» **Assignment**
Reproduce the entries from their first line up to and including the line with "materials resist |". Leave out everything after it.

========================================================================
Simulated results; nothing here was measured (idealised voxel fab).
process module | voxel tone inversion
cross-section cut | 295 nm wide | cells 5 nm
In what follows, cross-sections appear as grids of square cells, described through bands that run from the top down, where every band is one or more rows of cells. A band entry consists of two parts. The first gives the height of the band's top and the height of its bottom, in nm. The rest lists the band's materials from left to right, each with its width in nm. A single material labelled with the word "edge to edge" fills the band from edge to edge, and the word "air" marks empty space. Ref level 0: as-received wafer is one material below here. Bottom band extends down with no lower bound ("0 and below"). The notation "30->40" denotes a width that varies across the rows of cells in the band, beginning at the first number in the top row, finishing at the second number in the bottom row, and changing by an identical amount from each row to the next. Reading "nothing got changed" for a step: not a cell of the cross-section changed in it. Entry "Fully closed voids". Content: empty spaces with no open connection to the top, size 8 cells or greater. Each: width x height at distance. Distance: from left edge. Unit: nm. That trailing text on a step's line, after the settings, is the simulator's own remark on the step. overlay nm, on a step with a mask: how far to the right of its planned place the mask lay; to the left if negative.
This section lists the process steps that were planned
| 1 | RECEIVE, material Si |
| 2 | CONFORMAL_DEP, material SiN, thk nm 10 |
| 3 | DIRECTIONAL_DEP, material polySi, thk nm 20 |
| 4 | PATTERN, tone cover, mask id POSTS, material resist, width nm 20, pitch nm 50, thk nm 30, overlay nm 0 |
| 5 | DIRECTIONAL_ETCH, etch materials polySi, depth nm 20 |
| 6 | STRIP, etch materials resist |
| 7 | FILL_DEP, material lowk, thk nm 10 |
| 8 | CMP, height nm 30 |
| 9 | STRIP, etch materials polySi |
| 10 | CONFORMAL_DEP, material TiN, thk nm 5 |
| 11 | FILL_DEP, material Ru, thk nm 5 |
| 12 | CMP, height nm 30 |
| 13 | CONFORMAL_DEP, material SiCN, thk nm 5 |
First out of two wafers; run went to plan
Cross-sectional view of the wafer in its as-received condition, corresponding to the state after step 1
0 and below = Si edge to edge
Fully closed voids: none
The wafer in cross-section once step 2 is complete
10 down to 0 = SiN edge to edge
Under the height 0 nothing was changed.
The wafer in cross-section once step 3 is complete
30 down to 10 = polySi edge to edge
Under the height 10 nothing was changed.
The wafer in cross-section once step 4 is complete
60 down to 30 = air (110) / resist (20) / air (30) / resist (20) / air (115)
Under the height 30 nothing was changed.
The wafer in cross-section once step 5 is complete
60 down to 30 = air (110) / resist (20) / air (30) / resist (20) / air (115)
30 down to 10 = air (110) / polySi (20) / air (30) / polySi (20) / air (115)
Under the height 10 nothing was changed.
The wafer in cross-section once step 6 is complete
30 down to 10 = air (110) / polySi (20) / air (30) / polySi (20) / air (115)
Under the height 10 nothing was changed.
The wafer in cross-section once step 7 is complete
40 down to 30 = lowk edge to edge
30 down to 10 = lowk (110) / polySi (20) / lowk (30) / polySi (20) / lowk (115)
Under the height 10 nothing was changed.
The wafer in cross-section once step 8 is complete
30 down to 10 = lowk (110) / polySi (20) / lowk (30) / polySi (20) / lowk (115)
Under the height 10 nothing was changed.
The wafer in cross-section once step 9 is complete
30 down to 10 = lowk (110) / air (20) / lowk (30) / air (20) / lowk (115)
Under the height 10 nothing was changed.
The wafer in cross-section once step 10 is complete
========================================================================

» **Written answer**
Simulated results; nothing here was measured (idealised voxel fab).
process module | voxel tone inversion
cross-section cut | 295 nm wide | cells 5 nm
In what follows, cross-sections appear as grids of square cells, described through bands that run from the top down, where every band is one or more rows of cells. A band entry consists of two parts. The first gives the height of the band's top and the height of its bottom, in nm. The rest lists the band's materials from left to right, each with its width in nm. A single material labelled with the word "edge to edge" fills the band from edge to edge, and the word "air" marks empty space. Ref level 0: as-received wafer is one material below here. Bottom band extends down with no lower bound ("0 and below"). The notation "30->40" denotes a width that varies across the rows of cells in the band, beginning at the first number in the top row, finishing at the second number in the bottom row, and changing by an identical amount from each row to the next. Reading "nothing got changed" for a step: not a cell of the cross-section changed in it. Entry "Fully closed voids". Content: empty spaces with no open connection to the top, size 8 cells or greater. Each: width x height at distance. Distance: from left edge. Unit: nm. That trailing text on a step's line, after the settings, is the simulator's own remark on the step. overlay nm, on a step with a mask: how far to the right of its planned place the mask lay; to the left if negative.
This section lists the process steps that were planned
| 1 | RECEIVE, material Si |
| 2 | CONFORMAL_DEP, material SiN, thk nm 10 |
| 3 | DIRECTIONAL_DEP, material polySi, thk nm 20 |
| 4 | PATTERN, tone cover, mask id POSTS, material resist, width nm 20, pitch nm 50, thk nm 30, overlay nm 0 |
| 5 | DIRECTIONAL_ETCH, etch materials polySi, depth nm 20 |
| 6 | STRIP, etch materials resist |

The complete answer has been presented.